───
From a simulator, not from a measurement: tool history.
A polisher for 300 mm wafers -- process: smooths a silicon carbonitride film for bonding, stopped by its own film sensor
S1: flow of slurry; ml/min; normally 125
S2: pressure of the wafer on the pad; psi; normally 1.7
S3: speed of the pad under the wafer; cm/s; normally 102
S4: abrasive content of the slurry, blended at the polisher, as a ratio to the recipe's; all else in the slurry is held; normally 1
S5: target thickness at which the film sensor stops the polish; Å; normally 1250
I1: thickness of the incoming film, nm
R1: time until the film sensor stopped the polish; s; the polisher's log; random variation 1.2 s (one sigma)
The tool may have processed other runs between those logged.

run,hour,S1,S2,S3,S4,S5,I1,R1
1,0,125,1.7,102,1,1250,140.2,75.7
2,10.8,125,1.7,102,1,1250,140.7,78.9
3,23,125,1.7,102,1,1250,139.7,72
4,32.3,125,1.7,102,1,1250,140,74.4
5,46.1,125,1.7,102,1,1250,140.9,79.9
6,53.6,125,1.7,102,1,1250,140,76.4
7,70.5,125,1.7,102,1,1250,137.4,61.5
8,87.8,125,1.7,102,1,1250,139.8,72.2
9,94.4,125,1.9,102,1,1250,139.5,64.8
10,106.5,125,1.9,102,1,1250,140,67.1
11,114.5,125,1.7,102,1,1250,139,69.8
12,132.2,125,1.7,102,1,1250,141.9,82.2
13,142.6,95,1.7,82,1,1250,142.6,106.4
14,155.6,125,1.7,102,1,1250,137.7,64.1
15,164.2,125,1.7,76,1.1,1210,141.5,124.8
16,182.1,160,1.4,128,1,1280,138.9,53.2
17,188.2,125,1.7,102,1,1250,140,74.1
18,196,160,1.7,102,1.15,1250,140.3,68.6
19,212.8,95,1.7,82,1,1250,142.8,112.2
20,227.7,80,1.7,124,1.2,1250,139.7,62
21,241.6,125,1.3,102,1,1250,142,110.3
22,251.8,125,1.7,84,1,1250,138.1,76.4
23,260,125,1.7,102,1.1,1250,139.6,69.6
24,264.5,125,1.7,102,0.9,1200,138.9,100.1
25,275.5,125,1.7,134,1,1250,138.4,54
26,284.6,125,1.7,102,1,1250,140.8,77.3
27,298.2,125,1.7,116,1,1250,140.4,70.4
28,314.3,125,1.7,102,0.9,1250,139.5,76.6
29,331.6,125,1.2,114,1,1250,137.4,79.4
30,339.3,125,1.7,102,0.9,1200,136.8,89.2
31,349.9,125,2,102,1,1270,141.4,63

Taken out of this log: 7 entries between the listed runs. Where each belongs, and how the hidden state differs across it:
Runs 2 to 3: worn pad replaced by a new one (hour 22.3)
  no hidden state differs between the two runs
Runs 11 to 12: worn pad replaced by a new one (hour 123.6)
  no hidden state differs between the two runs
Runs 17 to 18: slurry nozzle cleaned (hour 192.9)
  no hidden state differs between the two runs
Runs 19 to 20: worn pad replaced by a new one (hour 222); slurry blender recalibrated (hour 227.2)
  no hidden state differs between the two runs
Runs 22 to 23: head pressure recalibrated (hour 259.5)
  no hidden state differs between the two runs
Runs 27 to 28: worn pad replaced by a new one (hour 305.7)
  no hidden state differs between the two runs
───

Out of the material above, output word for word the line with "11,114.5,125,1.7,102,1,1250,139,69.8", the line with "27,298.2,125,1.7,116,1,1250,140.4,70.4", and all lines between them, with nothing else.

● **Your solution**:
11,114.5,125,1.7,102,1,1250,139,69.8
12,132.2,125,1.7,102,1,1250,141.9,82.2
13,142.6,95,1.7,82,1,1250,142.6,106.4
14,155.6,125,1.7,102,1,1250,137.7,64.1
15,164.2,125,1.7,76,1.1,1210,141.5,124.8
16,182.1,160,1.4,128,1,1280,138.9,53.2
17,188.2,125,1.7,102,1,1250,140,74.1
18,196,160,1.7,102,1.15,1250,140.3,68.6
19,212.8,95,1.7,82,1,1250,142.8,112.2
20,227.7,80,1.7,124,1.2,1250,139.7,62
21,241.6,125,1.3,102,1,1250,142,110.3
22,251.8,125,1.7,84,1,1250,138.1,76.4
23,260,125,1.7,102,1.1,1250,139.6,69.6
24,264.5,125,1.7,102,0.9,1200,138.9,100.1
25,275.5,125,1.7,134,1,1250,138.4,54
26,284.6,125,1.7,102,1,1250,140.8,77.3
27,298.2,125,1.7,116,1,1250,140.4,70.4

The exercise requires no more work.